• **EXERCISE**:
Line by line, repeat all the material exactly as it appears.

• **DATASET EXTRACT**:
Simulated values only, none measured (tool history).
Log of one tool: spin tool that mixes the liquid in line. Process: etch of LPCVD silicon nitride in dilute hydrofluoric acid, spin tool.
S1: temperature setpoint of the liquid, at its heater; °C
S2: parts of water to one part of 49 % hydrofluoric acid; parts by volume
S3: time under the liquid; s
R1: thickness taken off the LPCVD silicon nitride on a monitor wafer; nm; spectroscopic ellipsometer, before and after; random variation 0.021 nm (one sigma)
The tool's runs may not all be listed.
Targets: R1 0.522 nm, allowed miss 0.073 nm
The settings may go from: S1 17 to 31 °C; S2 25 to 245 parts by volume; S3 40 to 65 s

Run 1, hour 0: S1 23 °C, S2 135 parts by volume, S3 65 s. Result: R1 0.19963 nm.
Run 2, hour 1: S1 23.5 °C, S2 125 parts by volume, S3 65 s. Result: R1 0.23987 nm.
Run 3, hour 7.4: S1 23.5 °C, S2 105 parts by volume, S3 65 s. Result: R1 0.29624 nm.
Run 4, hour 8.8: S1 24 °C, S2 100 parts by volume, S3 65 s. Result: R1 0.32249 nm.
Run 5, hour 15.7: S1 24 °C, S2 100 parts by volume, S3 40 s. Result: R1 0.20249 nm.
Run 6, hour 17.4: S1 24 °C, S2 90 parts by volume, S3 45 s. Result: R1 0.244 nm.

• **EXERCISE ANSWER**:
Simulated values only, none measured (tool history).
Log of one tool: spin tool that mixes the liquid in line. Process: etch of LPCVD silicon nitride in dilute hydrofluoric acid, spin tool.
S1: temperature setpoint of the liquid, at its heater; °C
S2: parts of water to one part of 49 % hydrofluoric acid; parts by volume
S3: time under the liquid; s
R1: thickness taken off the LPCVD silicon nitride on a monitor wafer; nm; spectroscopic ellipsometer, before and after; random variation 0.021 nm (one sigma)
The tool's runs may not all be listed.
Targets: R1 0.522 nm, allowed miss 0.073 nm
The settings may go from: S1 17 to 31 °C; S2 25 to 245 parts by volume; S3 40 to 65 s

Run 1, hour 0: S1 23 °C, S2 135 parts by volume, S3 65 s. Result: R1 0.19963 nm.
Run 2, hour 1: S1 23.5 °C, S2 125 parts by volume, S3 65 s. Result: R1 0.23987 nm.
Run 3, hour 7.4: S1 23.5 °C, S2 105 parts by volume, S3 65 s. Result: R1 0.29624 nm.
Run 4, hour 8.8: S1 24 °C, S2 100 parts by volume, S3 65 s. Result: R1 0.32249 nm.
Run 5, hour 15.7: S1 24 °C, S2 100 parts by volume, S3 40 s. Result: R1 0.20249 nm.
Run 6, hour 17.4: S1 24 °C, S2 90 parts by volume, S3 45 s. Result: R1 0.244 nm.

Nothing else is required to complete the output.